Data extracts:
******************************
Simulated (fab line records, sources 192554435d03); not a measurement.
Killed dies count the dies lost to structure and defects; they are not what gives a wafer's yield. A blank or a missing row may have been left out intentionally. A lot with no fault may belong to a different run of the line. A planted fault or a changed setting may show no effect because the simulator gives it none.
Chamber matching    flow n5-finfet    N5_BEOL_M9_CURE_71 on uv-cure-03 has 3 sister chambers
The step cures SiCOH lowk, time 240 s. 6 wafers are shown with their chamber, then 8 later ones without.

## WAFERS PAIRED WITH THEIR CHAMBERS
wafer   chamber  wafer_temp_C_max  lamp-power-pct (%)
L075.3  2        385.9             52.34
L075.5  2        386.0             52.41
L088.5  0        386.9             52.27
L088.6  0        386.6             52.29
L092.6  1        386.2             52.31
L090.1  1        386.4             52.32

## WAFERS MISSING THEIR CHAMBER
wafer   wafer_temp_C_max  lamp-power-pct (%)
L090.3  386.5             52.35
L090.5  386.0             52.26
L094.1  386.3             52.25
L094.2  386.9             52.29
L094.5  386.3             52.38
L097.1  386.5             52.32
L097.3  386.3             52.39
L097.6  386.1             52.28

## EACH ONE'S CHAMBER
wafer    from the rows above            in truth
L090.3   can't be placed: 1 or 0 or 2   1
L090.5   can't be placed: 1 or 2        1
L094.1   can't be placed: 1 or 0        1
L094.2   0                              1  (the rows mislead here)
******************************

Activity: Return the lines above precisely as they appear, beginning at the first line and ending at the line with "Killed dies count", and nothing after it.

Task answer:
Simulated (fab line records, sources 192554435d03); not a measurement.
Killed dies count the dies lost to structure and defects; they are not what gives a wafer's yield. A blank or a missing row may have been left out intentionally. A lot with no fault may belong to a different run of the line. A planted fault or a changed setting may show no effect because the simulator gives it none.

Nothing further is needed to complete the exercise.